[Stored data]
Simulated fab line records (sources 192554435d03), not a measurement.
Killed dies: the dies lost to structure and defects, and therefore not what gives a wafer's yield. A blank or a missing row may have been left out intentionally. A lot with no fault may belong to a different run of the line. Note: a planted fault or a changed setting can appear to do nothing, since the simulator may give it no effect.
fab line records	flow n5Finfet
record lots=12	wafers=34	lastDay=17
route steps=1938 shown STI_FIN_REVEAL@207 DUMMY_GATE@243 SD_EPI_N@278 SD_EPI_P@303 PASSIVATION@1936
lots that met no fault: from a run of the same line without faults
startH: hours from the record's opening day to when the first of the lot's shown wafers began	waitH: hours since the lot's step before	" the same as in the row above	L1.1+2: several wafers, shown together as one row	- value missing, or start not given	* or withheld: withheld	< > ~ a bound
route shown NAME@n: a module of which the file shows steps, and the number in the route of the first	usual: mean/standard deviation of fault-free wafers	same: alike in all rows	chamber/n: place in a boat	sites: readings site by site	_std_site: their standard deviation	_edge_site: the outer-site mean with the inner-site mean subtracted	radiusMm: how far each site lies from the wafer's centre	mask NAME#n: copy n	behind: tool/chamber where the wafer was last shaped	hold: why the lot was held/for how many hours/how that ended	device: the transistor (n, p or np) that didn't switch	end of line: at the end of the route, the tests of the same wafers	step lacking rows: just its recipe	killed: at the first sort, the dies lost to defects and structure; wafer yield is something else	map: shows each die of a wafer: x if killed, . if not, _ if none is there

[Task item] The records shown above should be given again word for word.

[Result]
Simulated fab line records (sources 192554435d03), not a measurement.
Killed dies: the dies lost to structure and defects, and therefore not what gives a wafer's yield. A blank or a missing row may have been left out intentionally. A lot with no fault may belong to a different run of the line. Note: a planted fault or a changed setting can appear to do nothing, since the simulator may give it no effect.
fab line records	flow n5Finfet
record lots=12	wafers=34	lastDay=17
route steps=1938 shown STI_FIN_REVEAL@207 DUMMY_GATE@243 SD_EPI_N@278 SD_EPI_P@303 PASSIVATION@1936
lots that met no fault: from a run of the same line without faults
startH: hours from the record's opening day to when the first of the lot's shown wafers began	waitH: hours since the lot's step before	" the same as in the row above	L1.1+2: several wafers, shown together as one row	- value missing, or start not given	* or withheld: withheld	< > ~ a bound
route shown NAME@n: a module of which the file shows steps, and the number in the route of the first	usual: mean/standard deviation of fault-free wafers	same: alike in all rows	chamber/n: place in a boat	sites: readings site by site	_std_site: their standard deviation	_edge_site: the outer-site mean with the inner-site mean subtracted	radiusMm: how far each site lies from the wafer's centre	mask NAME#n: copy n	behind: tool/chamber where the wafer was last shaped	hold: why the lot was held/for how many hours/how that ended	device: the transistor (n, p or np) that didn't switch	end of line: at the end of the route, the tests of the same wafers	step lacking rows: just its recipe	killed: at the first sort, the dies lost to defects and structure; wafer yield is something else	map: shows each die of a wafer: x if killed, . if not, _ if none is there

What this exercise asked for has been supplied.